DATA SHOWN:
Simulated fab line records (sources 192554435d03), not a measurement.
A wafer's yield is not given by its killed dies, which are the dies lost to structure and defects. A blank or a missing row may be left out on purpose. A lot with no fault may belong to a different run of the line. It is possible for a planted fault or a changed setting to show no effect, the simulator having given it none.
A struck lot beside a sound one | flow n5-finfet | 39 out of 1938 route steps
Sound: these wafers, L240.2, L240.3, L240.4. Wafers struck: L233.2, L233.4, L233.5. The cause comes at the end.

REQUIRED ACTION:
Repeat the entries shown above, every one, word for word.

ANSWER SECTION:
Simulated fab line records (sources 192554435d03), not a measurement.
A wafer's yield is not given by its killed dies, which are the dies lost to structure and defects. A blank or a missing row may be left out on purpose. A lot with no fault may belong to a different run of the line. It is possible for a planted fault or a changed setting to show no effect, the simulator having given it none.
A struck lot beside a sound one | flow n5-finfet | 39 out of 1938 route steps
Sound: these wafers, L240.2, L240.3, L240.4. Wafers struck: L233.2, L233.4, L233.5. The cause comes at the end.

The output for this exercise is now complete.